- SOURCE DATA:
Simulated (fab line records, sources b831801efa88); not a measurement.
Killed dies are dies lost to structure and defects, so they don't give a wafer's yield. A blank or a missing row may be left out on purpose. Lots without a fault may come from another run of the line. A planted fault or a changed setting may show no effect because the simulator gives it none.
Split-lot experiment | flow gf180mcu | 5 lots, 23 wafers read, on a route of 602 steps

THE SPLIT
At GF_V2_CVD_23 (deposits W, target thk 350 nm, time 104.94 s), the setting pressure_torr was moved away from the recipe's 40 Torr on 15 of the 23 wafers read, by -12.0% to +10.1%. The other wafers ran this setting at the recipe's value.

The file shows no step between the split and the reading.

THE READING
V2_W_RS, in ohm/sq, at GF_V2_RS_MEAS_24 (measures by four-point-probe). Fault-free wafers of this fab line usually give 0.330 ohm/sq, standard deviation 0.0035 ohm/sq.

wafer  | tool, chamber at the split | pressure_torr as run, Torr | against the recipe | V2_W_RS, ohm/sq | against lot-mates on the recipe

- REQUIREMENT: Copy the entries word for word. Start at the first line and end with the line containing "At GF_V2_CVD_23 (deposits".

- EXERCISE RESULT:
Simulated (fab line records, sources b831801efa88); not a measurement.
Killed dies are dies lost to structure and defects, so they don't give a wafer's yield. A blank or a missing row may be left out on purpose. Lots without a fault may come from another run of the line. A planted fault or a changed setting may show no effect because the simulator gives it none.
Split-lot experiment | flow gf180mcu | 5 lots, 23 wafers read, on a route of 602 steps

THE SPLIT
At GF_V2_CVD_23 (deposits W, target thk 350 nm, time 104.94 s), the setting pressure_torr was moved away from the recipe's 40 Torr on 15 of the 23 wafers read, by -12.0% to +10.1%. The other wafers ran this setting at the recipe's value.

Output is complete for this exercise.